Work order: Word for word, copy out the records given below.

Data listing:
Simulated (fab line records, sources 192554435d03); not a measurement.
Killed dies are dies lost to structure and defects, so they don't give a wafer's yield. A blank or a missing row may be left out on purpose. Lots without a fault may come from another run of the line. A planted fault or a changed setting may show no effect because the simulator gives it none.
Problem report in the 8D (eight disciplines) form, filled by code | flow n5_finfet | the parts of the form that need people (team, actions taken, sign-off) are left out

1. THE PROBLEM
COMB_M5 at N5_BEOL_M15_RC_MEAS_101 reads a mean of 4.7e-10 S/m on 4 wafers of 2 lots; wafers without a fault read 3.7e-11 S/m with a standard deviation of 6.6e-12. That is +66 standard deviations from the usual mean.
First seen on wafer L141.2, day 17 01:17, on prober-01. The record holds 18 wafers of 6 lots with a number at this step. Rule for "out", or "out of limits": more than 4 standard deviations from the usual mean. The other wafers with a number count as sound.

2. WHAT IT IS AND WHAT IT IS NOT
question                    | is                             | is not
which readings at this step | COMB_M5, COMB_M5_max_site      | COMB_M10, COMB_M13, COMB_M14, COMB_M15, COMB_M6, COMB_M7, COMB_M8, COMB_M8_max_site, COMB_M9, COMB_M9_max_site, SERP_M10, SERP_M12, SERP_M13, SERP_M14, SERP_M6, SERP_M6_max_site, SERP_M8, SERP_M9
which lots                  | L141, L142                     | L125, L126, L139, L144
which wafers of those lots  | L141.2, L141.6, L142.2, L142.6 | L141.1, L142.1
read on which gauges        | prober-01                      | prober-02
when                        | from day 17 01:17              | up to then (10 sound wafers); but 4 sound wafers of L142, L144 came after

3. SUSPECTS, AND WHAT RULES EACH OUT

Exercise output:
Simulated (fab line records, sources 192554435d03); not a measurement.
Killed dies are dies lost to structure and defects, so they don't give a wafer's yield. A blank or a missing row may be left out on purpose. Lots without a fault may come from another run of the line. A planted fault or a changed setting may show no effect because the simulator gives it none.
Problem report in the 8D (eight disciplines) form, filled by code | flow n5_finfet | the parts of the form that need people (team, actions taken, sign-off) are left out

1. THE PROBLEM
COMB_M5 at N5_BEOL_M15_RC_MEAS_101 reads a mean of 4.7e-10 S/m on 4 wafers of 2 lots; wafers without a fault read 3.7e-11 S/m with a standard deviation of 6.6e-12. That is +66 standard deviations from the usual mean.
First seen on wafer L141.2, day 17 01:17, on prober-01. The record holds 18 wafers of 6 lots with a number at this step. Rule for "out", or "out of limits": more than 4 standard deviations from the usual mean. The other wafers with a number count as sound.

2. WHAT IT IS AND WHAT IT IS NOT
question                    | is                             | is not
which readings at this step | COMB_M5, COMB_M5_max_site      | COMB_M10, COMB_M13, COMB_M14, COMB_M15, COMB_M6, COMB_M7, COMB_M8, COMB_M8_max_site, COMB_M9, COMB_M9_max_site, SERP_M10, SERP_M12, SERP_M13, SERP_M14, SERP_M6, SERP_M6_max_site, SERP_M8, SERP_M9
which lots                  | L141, L142                     | L125, L126, L139, L144
which wafers of those lots  | L141.2, L141.6, L142.2, L142.6 | L141.1, L142.1
read on which gauges        | prober-01                      | prober-02
when                        | from day 17 01:17              | up to then (10 sound wafers); but 4 sound wafers of L142, L144 came after

3. SUSPECTS, AND WHAT RULES EACH OUT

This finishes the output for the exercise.